─── GIVEN RECORDS ───

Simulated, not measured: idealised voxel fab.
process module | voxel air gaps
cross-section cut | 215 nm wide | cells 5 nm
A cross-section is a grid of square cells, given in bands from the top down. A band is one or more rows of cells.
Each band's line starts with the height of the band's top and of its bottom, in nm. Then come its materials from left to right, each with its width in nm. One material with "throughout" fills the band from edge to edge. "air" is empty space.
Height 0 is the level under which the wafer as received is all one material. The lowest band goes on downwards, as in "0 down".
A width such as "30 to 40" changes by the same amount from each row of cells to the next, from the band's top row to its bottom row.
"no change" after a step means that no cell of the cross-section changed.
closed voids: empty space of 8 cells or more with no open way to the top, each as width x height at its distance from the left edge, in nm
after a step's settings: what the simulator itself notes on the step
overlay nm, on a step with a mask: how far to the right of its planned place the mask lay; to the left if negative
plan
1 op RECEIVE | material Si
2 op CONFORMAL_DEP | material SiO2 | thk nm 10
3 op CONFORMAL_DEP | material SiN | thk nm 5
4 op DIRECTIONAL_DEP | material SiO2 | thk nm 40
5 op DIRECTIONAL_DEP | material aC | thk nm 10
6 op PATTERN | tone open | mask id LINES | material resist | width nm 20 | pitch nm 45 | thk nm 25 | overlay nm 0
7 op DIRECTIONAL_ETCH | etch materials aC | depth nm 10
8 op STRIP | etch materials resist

───

**ACTION ITEM**
Look above for the line containing "A cross-section is". Output from there through the line containing "A width such", exactly and inclusively.

**EXPECTED ANSWER**
A cross-section is a grid of square cells, given in bands from the top down. A band is one or more rows of cells.
Each band's line starts with the height of the band's top and of its bottom, in nm. Then come its materials from left to right, each with its width in nm. One material with "throughout" fills the band from edge to edge. "air" is empty space.
Height 0 is the level under which the wafer as received is all one material. The lowest band goes on downwards, as in "0 down".
A width such as "30 to 40" changes by the same amount from each row of cells to the next, from the band's top row to its bottom row.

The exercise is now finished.